**Required action**
Exactly the lines from the beginning of the material to the line with "Units: depth_nm in nm" are to be repeated, both ends included.

§
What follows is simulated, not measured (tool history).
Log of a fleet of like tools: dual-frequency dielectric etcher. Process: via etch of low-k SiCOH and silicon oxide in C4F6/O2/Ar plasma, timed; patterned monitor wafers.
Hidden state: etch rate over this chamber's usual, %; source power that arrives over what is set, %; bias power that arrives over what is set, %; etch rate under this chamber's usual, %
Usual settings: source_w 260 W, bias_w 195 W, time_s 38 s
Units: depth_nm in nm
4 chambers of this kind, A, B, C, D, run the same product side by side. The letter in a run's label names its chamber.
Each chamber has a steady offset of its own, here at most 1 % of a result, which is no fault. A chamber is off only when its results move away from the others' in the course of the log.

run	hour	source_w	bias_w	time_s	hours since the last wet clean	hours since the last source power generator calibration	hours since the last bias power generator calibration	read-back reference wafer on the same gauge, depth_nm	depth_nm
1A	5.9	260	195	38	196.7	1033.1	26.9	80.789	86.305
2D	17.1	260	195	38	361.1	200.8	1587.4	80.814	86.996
§

**Your solution**
What follows is simulated, not measured (tool history).
Log of a fleet of like tools: dual-frequency dielectric etcher. Process: via etch of low-k SiCOH and silicon oxide in C4F6/O2/Ar plasma, timed; patterned monitor wafers.
Hidden state: etch rate over this chamber's usual, %; source power that arrives over what is set, %; bias power that arrives over what is set, %; etch rate under this chamber's usual, %
Usual settings: source_w 260 W, bias_w 195 W, time_s 38 s
Units: depth_nm in nm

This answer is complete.